• DATASET:
********************

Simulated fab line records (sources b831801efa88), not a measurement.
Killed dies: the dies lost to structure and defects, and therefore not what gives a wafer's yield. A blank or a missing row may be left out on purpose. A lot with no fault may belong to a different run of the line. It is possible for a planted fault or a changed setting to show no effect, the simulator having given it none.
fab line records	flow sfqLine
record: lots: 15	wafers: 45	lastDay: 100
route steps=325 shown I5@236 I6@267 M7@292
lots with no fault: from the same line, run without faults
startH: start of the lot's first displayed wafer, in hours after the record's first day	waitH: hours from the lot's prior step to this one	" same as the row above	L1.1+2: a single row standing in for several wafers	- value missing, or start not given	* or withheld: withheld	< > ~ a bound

********************

• REQUIREMENT:
Keep to the lines above, from the first one through the line where "lots with no" appears, and copy them exactly.

• RESULT:
Simulated fab line records (sources b831801efa88), not a measurement.
Killed dies: the dies lost to structure and defects, and therefore not what gives a wafer's yield. A blank or a missing row may be left out on purpose. A lot with no fault may belong to a different run of the line. It is possible for a planted fault or a changed setting to show no effect, the simulator having given it none.
fab line records	flow sfqLine
record: lots: 15	wafers: 45	lastDay: 100
route steps=325 shown I5@236 I6@267 M7@292
lots with no fault: from the same line, run without faults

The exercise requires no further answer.